» MATERIAL SUPPLIED:
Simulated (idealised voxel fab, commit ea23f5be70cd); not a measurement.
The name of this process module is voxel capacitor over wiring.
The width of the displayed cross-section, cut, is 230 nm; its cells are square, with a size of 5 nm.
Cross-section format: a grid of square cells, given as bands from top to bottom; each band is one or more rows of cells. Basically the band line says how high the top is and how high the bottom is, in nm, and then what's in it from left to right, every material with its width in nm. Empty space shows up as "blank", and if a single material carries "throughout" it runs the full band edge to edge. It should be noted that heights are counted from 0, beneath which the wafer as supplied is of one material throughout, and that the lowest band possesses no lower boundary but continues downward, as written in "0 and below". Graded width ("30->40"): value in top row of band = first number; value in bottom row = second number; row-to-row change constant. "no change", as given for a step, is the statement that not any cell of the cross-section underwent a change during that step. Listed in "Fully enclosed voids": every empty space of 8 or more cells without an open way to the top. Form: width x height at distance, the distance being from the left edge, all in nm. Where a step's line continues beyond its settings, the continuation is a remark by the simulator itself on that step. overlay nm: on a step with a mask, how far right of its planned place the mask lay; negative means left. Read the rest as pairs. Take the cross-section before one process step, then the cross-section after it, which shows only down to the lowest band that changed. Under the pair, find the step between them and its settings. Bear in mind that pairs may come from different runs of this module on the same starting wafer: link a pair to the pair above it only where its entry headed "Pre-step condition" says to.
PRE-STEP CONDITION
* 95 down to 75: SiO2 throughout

» ACTIVITY:
Repeat every line of the data word for word until you have repeated the line that contains "The width of", which is the last one to include.

» TASK ANSWER:
Simulated (idealised voxel fab, commit ea23f5be70cd); not a measurement.
The name of this process module is voxel capacitor over wiring.
The width of the displayed cross-section, cut, is 230 nm; its cells are square, with a size of 5 nm.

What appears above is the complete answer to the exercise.